Dataset entries —
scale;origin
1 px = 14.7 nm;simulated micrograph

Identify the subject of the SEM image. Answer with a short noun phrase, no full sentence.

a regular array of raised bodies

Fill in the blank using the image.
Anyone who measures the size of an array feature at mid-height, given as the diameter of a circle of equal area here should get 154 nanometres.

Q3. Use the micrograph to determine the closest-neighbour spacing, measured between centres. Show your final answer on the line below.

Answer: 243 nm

Work order —
Write out only the lines from the very start of the entries above to the line that includes "Q3. Use the", both ends included, each one unchanged.

Written reply —
scale;origin
1 px = 14.7 nm;simulated micrograph

Identify the subject of the SEM image. Answer with a short noun phrase, no full sentence.

a regular array of raised bodies

Fill in the blank using the image.
Anyone who measures the size of an array feature at mid-height, given as the diameter of a circle of equal area here should get 154 nanometres.

Q3. Use the micrograph to determine the closest-neighbour spacing, measured between centres. Show your final answer on the line below.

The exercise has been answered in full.